Information:
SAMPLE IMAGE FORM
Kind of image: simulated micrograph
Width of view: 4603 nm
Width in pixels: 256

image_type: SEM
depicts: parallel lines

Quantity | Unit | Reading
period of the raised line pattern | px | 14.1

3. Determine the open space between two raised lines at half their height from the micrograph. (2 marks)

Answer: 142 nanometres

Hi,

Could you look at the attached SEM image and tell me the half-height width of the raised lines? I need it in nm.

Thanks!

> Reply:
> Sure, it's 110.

Assignment: Go through the material above and set each line down verbatim.

Response area:
SAMPLE IMAGE FORM
Kind of image: simulated micrograph
Width of view: 4603 nm
Width in pixels: 256

image_type: SEM
depicts: parallel lines

Quantity | Unit | Reading
period of the raised line pattern | px | 14.1

3. Determine the open space between two raised lines at half their height from the micrograph. (2 marks)

Answer: 142 nanometres

Hi,

Could you look at the attached SEM image and tell me the half-height width of the raised lines? I need it in nm.

Thanks!

> Reply:
> Sure, it's 110.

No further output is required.